» **Task item**: Among the lines below, keep only those from the one containing "## WHAT THE SIMULATOR HAD PUT IN" through the one containing "Shown lots that were struck: L666.", and reproduce them exactly.

*** Opening of Record excerpts ***

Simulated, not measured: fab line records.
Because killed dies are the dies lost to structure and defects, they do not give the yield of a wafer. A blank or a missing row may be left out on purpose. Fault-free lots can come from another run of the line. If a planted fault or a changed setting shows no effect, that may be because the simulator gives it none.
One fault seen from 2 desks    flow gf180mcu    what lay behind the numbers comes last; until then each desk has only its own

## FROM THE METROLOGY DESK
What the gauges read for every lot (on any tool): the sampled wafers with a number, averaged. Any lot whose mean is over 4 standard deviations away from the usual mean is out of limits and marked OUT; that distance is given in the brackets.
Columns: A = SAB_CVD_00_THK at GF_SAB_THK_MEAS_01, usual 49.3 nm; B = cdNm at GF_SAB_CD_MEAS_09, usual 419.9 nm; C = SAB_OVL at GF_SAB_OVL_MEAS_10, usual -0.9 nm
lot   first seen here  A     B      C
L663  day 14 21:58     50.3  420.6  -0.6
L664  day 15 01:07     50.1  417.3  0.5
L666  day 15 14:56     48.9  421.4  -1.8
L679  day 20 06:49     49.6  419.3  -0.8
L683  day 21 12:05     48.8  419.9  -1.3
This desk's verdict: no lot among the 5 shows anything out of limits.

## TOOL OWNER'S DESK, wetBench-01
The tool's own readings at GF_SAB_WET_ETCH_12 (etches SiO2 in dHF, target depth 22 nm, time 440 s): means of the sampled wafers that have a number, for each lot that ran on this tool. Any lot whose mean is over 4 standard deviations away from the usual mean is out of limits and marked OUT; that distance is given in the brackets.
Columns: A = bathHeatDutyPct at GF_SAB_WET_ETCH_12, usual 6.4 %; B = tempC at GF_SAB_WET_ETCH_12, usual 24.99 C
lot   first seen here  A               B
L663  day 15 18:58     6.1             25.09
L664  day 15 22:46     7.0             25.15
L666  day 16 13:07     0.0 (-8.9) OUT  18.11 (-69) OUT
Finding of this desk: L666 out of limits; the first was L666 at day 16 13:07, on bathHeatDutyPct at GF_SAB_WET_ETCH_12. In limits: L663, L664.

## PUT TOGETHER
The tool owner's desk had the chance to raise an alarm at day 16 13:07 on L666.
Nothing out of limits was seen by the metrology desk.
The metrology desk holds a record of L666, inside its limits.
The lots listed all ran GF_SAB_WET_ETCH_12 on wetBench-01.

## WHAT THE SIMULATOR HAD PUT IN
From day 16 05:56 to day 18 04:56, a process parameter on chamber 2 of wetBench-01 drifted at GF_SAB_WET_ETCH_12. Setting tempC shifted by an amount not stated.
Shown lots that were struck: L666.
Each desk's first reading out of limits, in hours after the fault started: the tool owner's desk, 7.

*** Close of Record excerpts ***

» **Expected answer**:
## WHAT THE SIMULATOR HAD PUT IN
From day 16 05:56 to day 18 04:56, a process parameter on chamber 2 of wetBench-01 drifted at GF_SAB_WET_ETCH_12. Setting tempC shifted by an amount not stated.
Shown lots that were struck: L666.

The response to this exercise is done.